* ACTIVITY *
The entries below are to be written out again without alteration.

* LISTED ENTRIES *
[Start of section]
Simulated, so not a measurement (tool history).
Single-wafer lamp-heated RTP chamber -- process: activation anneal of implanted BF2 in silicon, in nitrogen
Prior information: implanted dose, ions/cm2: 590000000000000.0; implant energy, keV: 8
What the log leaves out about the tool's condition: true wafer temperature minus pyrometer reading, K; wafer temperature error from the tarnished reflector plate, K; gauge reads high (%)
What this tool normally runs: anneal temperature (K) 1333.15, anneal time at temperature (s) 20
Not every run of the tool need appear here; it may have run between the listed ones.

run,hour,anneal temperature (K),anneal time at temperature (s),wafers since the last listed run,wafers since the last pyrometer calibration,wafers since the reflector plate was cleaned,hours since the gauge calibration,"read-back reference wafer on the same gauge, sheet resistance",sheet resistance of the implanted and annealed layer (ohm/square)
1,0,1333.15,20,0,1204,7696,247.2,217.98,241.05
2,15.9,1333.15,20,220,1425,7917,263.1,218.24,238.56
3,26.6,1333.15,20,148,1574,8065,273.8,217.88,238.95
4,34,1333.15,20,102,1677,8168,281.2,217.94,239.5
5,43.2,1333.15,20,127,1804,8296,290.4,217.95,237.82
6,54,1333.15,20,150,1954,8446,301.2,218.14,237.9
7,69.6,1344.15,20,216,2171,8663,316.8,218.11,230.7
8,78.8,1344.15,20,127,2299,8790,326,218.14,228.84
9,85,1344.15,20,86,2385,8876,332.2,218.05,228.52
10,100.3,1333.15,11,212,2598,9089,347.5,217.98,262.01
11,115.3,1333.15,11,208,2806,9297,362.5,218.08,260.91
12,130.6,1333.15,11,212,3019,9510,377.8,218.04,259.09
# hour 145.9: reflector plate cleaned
[End of section]

* WRITTEN REPLY *
Simulated, so not a measurement (tool history).
Single-wafer lamp-heated RTP chamber -- process: activation anneal of implanted BF2 in silicon, in nitrogen
Prior information: implanted dose, ions/cm2: 590000000000000.0; implant energy, keV: 8
What the log leaves out about the tool's condition: true wafer temperature minus pyrometer reading, K; wafer temperature error from the tarnished reflector plate, K; gauge reads high (%)
What this tool normally runs: anneal temperature (K) 1333.15, anneal time at temperature (s) 20
Not every run of the tool need appear here; it may have run between the listed ones.

run,hour,anneal temperature (K),anneal time at temperature (s),wafers since the last listed run,wafers since the last pyrometer calibration,wafers since the reflector plate was cleaned,hours since the gauge calibration,"read-back reference wafer on the same gauge, sheet resistance",sheet resistance of the implanted and annealed layer (ohm/square)
1,0,1333.15,20,0,1204,7696,247.2,217.98,241.05
2,15.9,1333.15,20,220,1425,7917,263.1,218.24,238.56
3,26.6,1333.15,20,148,1574,8065,273.8,217.88,238.95
4,34,1333.15,20,102,1677,8168,281.2,217.94,239.5
5,43.2,1333.15,20,127,1804,8296,290.4,217.95,237.82
6,54,1333.15,20,150,1954,8446,301.2,218.14,237.9
7,69.6,1344.15,20,216,2171,8663,316.8,218.11,230.7
8,78.8,1344.15,20,127,2299,8790,326,218.14,228.84
9,85,1344.15,20,86,2385,8876,332.2,218.05,228.52
10,100.3,1333.15,11,212,2598,9089,347.5,217.98,262.01
11,115.3,1333.15,11,208,2806,9297,362.5,218.08,260.91
12,130.6,1333.15,11,212,3019,9510,377.8,218.04,259.09
# hour 145.9: reflector plate cleaned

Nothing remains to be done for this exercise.